Work order: Please restate, exactly as written, the lines running from the beginning of the material through the line that has "## WAFERS MISSING THEIR CHAMBER" in it.

Data for analysis:
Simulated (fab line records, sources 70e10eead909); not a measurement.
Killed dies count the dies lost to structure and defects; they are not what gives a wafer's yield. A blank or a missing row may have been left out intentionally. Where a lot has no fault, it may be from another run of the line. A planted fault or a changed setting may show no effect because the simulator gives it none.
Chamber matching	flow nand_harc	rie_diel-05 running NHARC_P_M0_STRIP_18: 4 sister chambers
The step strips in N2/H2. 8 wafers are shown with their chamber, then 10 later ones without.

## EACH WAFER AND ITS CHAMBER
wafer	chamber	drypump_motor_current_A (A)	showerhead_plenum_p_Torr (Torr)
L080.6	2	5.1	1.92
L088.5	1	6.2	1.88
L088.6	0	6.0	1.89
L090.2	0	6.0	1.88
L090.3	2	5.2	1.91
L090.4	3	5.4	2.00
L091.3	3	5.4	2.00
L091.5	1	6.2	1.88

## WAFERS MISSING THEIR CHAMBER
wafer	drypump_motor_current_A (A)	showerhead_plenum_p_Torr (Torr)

Worked solution:
Simulated (fab line records, sources 70e10eead909); not a measurement.
Killed dies count the dies lost to structure and defects; they are not what gives a wafer's yield. A blank or a missing row may have been left out intentionally. Where a lot has no fault, it may be from another run of the line. A planted fault or a changed setting may show no effect because the simulator gives it none.
Chamber matching	flow nand_harc	rie_diel-05 running NHARC_P_M0_STRIP_18: 4 sister chambers
The step strips in N2/H2. 8 wafers are shown with their chamber, then 10 later ones without.

## EACH WAFER AND ITS CHAMBER
wafer	chamber	drypump_motor_current_A (A)	showerhead_plenum_p_Torr (Torr)
L080.6	2	5.1	1.92
L088.5	1	6.2	1.88
L088.6	0	6.0	1.89
L090.2	0	6.0	1.88
L090.3	2	5.2	1.91
L090.4	3	5.4	2.00
L091.3	3	5.4	2.00
L091.5	1	6.2	1.88

## WAFERS MISSING THEIR CHAMBER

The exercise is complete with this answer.